*** Opening of Dataset content ***
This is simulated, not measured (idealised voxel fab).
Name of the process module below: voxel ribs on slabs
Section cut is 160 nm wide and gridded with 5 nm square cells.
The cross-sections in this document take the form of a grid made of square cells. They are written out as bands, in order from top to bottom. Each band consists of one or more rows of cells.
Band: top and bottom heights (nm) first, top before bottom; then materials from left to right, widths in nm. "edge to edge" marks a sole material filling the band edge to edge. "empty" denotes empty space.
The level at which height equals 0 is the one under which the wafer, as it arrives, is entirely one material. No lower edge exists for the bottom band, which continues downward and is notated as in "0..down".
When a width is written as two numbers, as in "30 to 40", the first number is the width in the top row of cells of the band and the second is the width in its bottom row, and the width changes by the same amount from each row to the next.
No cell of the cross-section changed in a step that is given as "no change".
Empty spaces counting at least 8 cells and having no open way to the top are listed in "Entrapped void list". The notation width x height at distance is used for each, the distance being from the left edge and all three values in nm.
*** Close of Dataset content ***

=== Required action ===
Please print the listing exactly, keeping each line as it is.

=== Worked solution ===
This is simulated, not measured (idealised voxel fab).
Name of the process module below: voxel ribs on slabs
Section cut is 160 nm wide and gridded with 5 nm square cells.
The cross-sections in this document take the form of a grid made of square cells. They are written out as bands, in order from top to bottom. Each band consists of one or more rows of cells.
Band: top and bottom heights (nm) first, top before bottom; then materials from left to right, widths in nm. "edge to edge" marks a sole material filling the band edge to edge. "empty" denotes empty space.
The level at which height equals 0 is the one under which the wafer, as it arrives, is entirely one material. No lower edge exists for the bottom band, which continues downward and is notated as in "0..down".
When a width is written as two numbers, as in "30 to 40", the first number is the width in the top row of cells of the band and the second is the width in its bottom row, and the width changes by the same amount from each row to the next.
No cell of the cross-section changed in a step that is given as "no change".
Empty spaces counting at least 8 cells and having no open way to the top are listed in "Entrapped void list". The notation width x height at distance is used for each, the distance being from the left edge and all three values in nm.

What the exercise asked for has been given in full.